* Data section:
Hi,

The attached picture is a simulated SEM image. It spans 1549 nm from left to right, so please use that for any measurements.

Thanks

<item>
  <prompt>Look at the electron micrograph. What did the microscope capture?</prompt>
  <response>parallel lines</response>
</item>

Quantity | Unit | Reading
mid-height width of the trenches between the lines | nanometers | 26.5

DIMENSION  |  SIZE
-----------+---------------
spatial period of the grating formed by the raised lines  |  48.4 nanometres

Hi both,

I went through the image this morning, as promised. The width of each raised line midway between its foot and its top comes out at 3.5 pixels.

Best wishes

* Assigned task: Using the material above, transcribe exactly the lines from the line with "<response>parallel lines</response>" to the line with "I went through"; both count, and nothing else goes in.

* Response area:
  <response>parallel lines</response>
</item>

Quantity | Unit | Reading
mid-height width of the trenches between the lines | nanometers | 26.5

DIMENSION  |  SIZE
-----------+---------------
spatial period of the grating formed by the raised lines  |  48.4 nanometres

Hi both,

I went through the image this morning, as promised. The width of each raised line midway between its foot and its top comes out at 3.5 pixels.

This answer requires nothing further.